§ MATERIAL SUPPLIED:
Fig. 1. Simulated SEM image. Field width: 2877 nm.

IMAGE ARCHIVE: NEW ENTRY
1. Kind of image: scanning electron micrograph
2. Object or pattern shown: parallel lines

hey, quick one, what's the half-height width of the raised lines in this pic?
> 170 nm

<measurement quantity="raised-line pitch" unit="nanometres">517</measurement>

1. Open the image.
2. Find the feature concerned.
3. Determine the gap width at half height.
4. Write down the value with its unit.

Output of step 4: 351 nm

§ WORK ITEM:
All the lines above should appear again in the answer, exactly as written.

§ YOUR RESPONSE:
Fig. 1. Simulated SEM image. Field width: 2877 nm.

IMAGE ARCHIVE: NEW ENTRY
1. Kind of image: scanning electron micrograph
2. Object or pattern shown: parallel lines

hey, quick one, what's the half-height width of the raised lines in this pic?
> 170 nm

<measurement quantity="raised-line pitch" unit="nanometres">517</measurement>

1. Open the image.
2. Find the feature concerned.
3. Determine the gap width at half height.
4. Write down the value with its unit.

Output of step 4: 351 nm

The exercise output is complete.